* Work order *
Return the entire listing, character for character.

* Study material *
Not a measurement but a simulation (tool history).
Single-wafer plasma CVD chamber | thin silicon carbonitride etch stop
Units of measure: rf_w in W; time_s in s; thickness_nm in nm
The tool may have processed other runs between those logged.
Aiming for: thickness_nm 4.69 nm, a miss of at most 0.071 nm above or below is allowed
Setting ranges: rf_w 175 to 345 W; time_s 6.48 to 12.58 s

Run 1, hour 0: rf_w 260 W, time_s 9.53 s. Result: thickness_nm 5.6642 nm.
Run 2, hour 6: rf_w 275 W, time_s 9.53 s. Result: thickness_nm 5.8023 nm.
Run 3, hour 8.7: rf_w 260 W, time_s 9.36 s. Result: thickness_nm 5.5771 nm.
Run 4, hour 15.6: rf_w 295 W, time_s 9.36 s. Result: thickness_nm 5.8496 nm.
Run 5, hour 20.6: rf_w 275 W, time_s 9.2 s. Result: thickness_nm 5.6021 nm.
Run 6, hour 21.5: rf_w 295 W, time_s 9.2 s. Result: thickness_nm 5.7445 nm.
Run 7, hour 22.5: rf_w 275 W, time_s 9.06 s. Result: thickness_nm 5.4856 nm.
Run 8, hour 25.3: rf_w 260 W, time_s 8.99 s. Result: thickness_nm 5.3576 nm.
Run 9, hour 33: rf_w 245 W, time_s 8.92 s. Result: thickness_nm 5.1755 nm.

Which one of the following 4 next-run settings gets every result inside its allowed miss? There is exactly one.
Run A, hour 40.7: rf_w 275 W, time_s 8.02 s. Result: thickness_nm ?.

* Your response *
Not a measurement but a simulation (tool history).
Single-wafer plasma CVD chamber | thin silicon carbonitride etch stop
Units of measure: rf_w in W; time_s in s; thickness_nm in nm
The tool may have processed other runs between those logged.
Aiming for: thickness_nm 4.69 nm, a miss of at most 0.071 nm above or below is allowed
Setting ranges: rf_w 175 to 345 W; time_s 6.48 to 12.58 s

Run 1, hour 0: rf_w 260 W, time_s 9.53 s. Result: thickness_nm 5.6642 nm.
Run 2, hour 6: rf_w 275 W, time_s 9.53 s. Result: thickness_nm 5.8023 nm.
Run 3, hour 8.7: rf_w 260 W, time_s 9.36 s. Result: thickness_nm 5.5771 nm.
Run 4, hour 15.6: rf_w 295 W, time_s 9.36 s. Result: thickness_nm 5.8496 nm.
Run 5, hour 20.6: rf_w 275 W, time_s 9.2 s. Result: thickness_nm 5.6021 nm.
Run 6, hour 21.5: rf_w 295 W, time_s 9.2 s. Result: thickness_nm 5.7445 nm.
Run 7, hour 22.5: rf_w 275 W, time_s 9.06 s. Result: thickness_nm 5.4856 nm.
Run 8, hour 25.3: rf_w 260 W, time_s 8.99 s. Result: thickness_nm 5.3576 nm.
Run 9, hour 33: rf_w 245 W, time_s 8.92 s. Result: thickness_nm 5.1755 nm.

Which one of the following 4 next-run settings gets every result inside its allowed miss? There is exactly one.
Run A, hour 40.7: rf_w 275 W, time_s 8.02 s. Result: thickness_nm ?.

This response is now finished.